• _Action item_
In the entries below, find the line with "(*) after a" and print exactly every line from there up to and including the line with "2 CVD: material", with no other lines.

• _Given entries_

--------------------------------

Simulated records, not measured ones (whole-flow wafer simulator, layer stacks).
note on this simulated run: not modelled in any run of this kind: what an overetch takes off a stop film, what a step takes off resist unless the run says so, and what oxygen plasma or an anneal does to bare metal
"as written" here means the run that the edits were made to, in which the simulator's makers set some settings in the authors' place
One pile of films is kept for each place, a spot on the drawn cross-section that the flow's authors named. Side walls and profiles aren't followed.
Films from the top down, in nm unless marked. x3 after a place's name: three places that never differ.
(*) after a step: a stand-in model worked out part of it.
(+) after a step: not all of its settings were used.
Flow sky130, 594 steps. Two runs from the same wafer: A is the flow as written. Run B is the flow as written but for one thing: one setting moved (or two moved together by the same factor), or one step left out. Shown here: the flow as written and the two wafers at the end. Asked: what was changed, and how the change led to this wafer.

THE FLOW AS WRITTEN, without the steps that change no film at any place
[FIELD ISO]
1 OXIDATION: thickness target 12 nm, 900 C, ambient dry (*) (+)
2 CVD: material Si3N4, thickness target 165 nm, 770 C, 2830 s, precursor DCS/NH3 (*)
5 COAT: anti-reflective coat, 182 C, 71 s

--------------------------------

• _Answer area_
(*) after a step: a stand-in model worked out part of it.
(+) after a step: not all of its settings were used.
Flow sky130, 594 steps. Two runs from the same wafer: A is the flow as written. Run B is the flow as written but for one thing: one setting moved (or two moved together by the same factor), or one step left out. Shown here: the flow as written and the two wafers at the end. Asked: what was changed, and how the change led to this wafer.

THE FLOW AS WRITTEN, without the steps that change no film at any place
[FIELD ISO]
1 OXIDATION: thickness target 12 nm, 900 C, ambient dry (*) (+)
2 CVD: material Si3N4, thickness target 165 nm, 770 C, 2830 s, precursor DCS/NH3 (*)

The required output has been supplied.